▶ _Work task_
Exactly as written, copy the lines that run from the start of the data below to the line containing "10,799.9,70,5,20,6,2369,519,1290,18.8,176.6", both ends included.

▶ _Given entries_
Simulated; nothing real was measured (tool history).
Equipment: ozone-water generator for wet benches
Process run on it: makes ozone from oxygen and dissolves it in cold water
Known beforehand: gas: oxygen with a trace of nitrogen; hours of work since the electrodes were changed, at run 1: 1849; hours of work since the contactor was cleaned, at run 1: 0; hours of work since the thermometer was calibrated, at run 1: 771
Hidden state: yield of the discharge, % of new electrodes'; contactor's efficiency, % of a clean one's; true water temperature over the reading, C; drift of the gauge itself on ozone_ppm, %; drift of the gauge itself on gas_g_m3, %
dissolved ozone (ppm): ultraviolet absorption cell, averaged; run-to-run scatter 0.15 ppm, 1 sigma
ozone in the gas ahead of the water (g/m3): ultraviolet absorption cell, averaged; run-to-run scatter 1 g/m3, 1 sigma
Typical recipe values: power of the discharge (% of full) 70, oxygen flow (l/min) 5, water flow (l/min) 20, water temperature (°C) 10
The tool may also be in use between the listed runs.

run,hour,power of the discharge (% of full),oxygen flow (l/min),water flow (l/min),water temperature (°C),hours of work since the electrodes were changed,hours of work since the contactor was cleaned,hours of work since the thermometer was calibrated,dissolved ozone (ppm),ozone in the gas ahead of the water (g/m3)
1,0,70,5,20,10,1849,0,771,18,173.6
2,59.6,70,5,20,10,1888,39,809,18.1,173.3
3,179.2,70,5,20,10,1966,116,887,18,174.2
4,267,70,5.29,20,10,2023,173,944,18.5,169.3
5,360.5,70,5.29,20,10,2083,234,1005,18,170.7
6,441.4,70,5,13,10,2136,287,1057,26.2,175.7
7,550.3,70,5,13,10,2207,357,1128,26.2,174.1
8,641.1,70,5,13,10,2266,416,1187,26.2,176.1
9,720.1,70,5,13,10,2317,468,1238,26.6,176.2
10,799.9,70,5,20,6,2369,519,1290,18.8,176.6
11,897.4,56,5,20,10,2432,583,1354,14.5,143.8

▶ _Reply_
Simulated; nothing real was measured (tool history).
Equipment: ozone-water generator for wet benches
Process run on it: makes ozone from oxygen and dissolves it in cold water
Known beforehand: gas: oxygen with a trace of nitrogen; hours of work since the electrodes were changed, at run 1: 1849; hours of work since the contactor was cleaned, at run 1: 0; hours of work since the thermometer was calibrated, at run 1: 771
Hidden state: yield of the discharge, % of new electrodes'; contactor's efficiency, % of a clean one's; true water temperature over the reading, C; drift of the gauge itself on ozone_ppm, %; drift of the gauge itself on gas_g_m3, %
dissolved ozone (ppm): ultraviolet absorption cell, averaged; run-to-run scatter 0.15 ppm, 1 sigma
ozone in the gas ahead of the water (g/m3): ultraviolet absorption cell, averaged; run-to-run scatter 1 g/m3, 1 sigma
Typical recipe values: power of the discharge (% of full) 70, oxygen flow (l/min) 5, water flow (l/min) 20, water temperature (°C) 10
The tool may also be in use between the listed runs.

run,hour,power of the discharge (% of full),oxygen flow (l/min),water flow (l/min),water temperature (°C),hours of work since the electrodes were changed,hours of work since the contactor was cleaned,hours of work since the thermometer was calibrated,dissolved ozone (ppm),ozone in the gas ahead of the water (g/m3)
1,0,70,5,20,10,1849,0,771,18,173.6
2,59.6,70,5,20,10,1888,39,809,18.1,173.3
3,179.2,70,5,20,10,1966,116,887,18,174.2
4,267,70,5.29,20,10,2023,173,944,18.5,169.3
5,360.5,70,5.29,20,10,2083,234,1005,18,170.7
6,441.4,70,5,13,10,2136,287,1057,26.2,175.7
7,550.3,70,5,13,10,2207,357,1128,26.2,174.1
8,641.1,70,5,13,10,2266,416,1187,26.2,176.1
9,720.1,70,5,13,10,2317,468,1238,26.6,176.2
10,799.9,70,5,20,6,2369,519,1290,18.8,176.6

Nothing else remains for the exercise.